Work order
Your response should consist of the records, reproduced exactly.

Data for review
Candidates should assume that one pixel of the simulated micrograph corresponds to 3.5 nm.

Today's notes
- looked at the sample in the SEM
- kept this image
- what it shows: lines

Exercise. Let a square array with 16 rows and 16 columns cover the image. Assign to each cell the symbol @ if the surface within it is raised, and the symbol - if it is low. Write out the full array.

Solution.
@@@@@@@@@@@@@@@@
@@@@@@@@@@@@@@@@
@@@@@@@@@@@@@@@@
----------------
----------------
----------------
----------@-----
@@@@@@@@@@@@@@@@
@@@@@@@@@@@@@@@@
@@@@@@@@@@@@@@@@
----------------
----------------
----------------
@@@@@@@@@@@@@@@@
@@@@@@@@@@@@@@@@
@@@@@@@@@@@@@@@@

Answer box
Candidates should assume that one pixel of the simulated micrograph corresponds to 3.5 nm.

Today's notes
- looked at the sample in the SEM
- kept this image
- what it shows: lines

Exercise. Let a square array with 16 rows and 16 columns cover the image. Assign to each cell the symbol @ if the surface within it is raised, and the symbol - if it is low. Write out the full array.

Solution.
@@@@@@@@@@@@@@@@
@@@@@@@@@@@@@@@@
@@@@@@@@@@@@@@@@
----------------
----------------
----------------
----------@-----
@@@@@@@@@@@@@@@@
@@@@@@@@@@@@@@@@
@@@@@@@@@@@@@@@@
----------------
----------------
----------------
@@@@@@@@@@@@@@@@
@@@@@@@@@@@@@@@@
@@@@@@@@@@@@@@@@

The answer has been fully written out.